**Information supplied**
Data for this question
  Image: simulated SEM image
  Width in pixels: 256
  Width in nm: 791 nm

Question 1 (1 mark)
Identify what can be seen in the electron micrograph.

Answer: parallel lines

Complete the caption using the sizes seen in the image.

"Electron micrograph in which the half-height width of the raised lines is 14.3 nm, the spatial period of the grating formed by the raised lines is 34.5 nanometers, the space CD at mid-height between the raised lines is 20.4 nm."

**Action item**
Each line shown above must be repeated exactly.

**Response**
Data for this question
  Image: simulated SEM image
  Width in pixels: 256
  Width in nm: 791 nm

Question 1 (1 mark)
Identify what can be seen in the electron micrograph.

Answer: parallel lines

Complete the caption using the sizes seen in the image.

"Electron micrograph in which the half-height width of the raised lines is 14.3 nm, the spatial period of the grating formed by the raised lines is 34.5 nanometers, the space CD at mid-height between the raised lines is 20.4 nm."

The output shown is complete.